BRIEF:
What appears from the first line of the data below through the line containing "THE TOOL OWNER'S DESK: euv_scanner-02", both included, should be copied exactly, and nothing else.

[Start of section]

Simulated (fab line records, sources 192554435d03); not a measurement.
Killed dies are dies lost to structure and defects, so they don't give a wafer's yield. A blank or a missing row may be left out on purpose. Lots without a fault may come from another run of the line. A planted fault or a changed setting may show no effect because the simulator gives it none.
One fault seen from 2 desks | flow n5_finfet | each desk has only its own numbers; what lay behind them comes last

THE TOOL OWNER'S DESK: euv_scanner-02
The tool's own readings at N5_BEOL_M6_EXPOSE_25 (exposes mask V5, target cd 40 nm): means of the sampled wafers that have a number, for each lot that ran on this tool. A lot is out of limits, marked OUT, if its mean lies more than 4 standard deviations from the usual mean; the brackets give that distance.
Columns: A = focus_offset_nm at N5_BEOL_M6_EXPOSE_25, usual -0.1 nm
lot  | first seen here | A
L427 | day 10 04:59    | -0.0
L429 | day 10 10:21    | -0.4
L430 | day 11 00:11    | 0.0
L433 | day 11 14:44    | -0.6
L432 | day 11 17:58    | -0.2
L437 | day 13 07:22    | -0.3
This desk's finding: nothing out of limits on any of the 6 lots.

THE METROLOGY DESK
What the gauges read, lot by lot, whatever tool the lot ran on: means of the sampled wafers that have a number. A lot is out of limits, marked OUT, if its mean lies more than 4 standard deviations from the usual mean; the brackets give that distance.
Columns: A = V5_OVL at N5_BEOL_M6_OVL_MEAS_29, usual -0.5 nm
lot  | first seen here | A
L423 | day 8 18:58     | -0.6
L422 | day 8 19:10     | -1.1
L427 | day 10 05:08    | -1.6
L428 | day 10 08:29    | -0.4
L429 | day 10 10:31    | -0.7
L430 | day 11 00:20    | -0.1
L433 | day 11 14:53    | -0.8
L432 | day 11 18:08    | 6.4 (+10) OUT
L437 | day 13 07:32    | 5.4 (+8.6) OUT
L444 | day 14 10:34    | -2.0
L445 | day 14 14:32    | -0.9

[End of section]

REPLY:
Simulated (fab line records, sources 192554435d03); not a measurement.
Killed dies are dies lost to structure and defects, so they don't give a wafer's yield. A blank or a missing row may be left out on purpose. Lots without a fault may come from another run of the line. A planted fault or a changed setting may show no effect because the simulator gives it none.
One fault seen from 2 desks | flow n5_finfet | each desk has only its own numbers; what lay behind them comes last

THE TOOL OWNER'S DESK: euv_scanner-02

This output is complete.